Brief:
Produce an exact transcript of all the records.

Data excerpts:
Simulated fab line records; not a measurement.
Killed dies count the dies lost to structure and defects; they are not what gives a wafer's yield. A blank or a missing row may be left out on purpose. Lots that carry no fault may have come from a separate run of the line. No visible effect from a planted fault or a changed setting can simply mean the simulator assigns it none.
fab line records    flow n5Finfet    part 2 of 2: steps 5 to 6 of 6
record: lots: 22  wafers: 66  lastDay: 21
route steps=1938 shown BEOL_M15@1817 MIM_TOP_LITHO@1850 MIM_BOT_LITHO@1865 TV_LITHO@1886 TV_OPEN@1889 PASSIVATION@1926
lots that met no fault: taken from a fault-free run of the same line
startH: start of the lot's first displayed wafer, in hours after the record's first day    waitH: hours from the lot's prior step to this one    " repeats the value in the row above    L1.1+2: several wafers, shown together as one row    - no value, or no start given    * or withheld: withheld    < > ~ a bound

Task output:
Simulated fab line records; not a measurement.
Killed dies count the dies lost to structure and defects; they are not what gives a wafer's yield. A blank or a missing row may be left out on purpose. Lots that carry no fault may have come from a separate run of the line. No visible effect from a planted fault or a changed setting can simply mean the simulator assigns it none.
fab line records    flow n5Finfet    part 2 of 2: steps 5 to 6 of 6
record: lots: 22  wafers: 66  lastDay: 21
route steps=1938 shown BEOL_M15@1817 MIM_TOP_LITHO@1850 MIM_BOT_LITHO@1865 TV_LITHO@1886 TV_OPEN@1889 PASSIVATION@1926
lots that met no fault: taken from a fault-free run of the same line
startH: start of the lot's first displayed wafer, in hours after the record's first day    waitH: hours from the lot's prior step to this one    " repeats the value in the row above    L1.1+2: several wafers, shown together as one row    - no value, or no start given    * or withheld: withheld    < > ~ a bound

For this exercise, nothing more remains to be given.